[Opening Available data section]
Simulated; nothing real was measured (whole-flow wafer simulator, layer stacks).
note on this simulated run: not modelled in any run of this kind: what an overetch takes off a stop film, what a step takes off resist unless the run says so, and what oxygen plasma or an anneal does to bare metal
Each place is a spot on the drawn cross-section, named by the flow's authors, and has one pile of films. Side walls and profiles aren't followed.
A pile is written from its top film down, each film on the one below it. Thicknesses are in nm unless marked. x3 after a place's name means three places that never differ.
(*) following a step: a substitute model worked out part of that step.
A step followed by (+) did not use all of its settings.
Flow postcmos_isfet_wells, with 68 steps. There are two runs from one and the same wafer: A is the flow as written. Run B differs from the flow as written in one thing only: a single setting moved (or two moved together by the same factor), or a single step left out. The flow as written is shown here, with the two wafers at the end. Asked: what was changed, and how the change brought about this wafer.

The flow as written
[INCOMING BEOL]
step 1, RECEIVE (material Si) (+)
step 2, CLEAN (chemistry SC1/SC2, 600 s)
[Closing Available data section]

__Work instruction__
Write out only the lines that run from the line containing "[INCOMING BEOL]" through the line containing "step 1, RECEIVE (material Si) (+)", both included, exactly as they appear above.

__Your solution__
[INCOMING BEOL]
step 1, RECEIVE (material Si) (+)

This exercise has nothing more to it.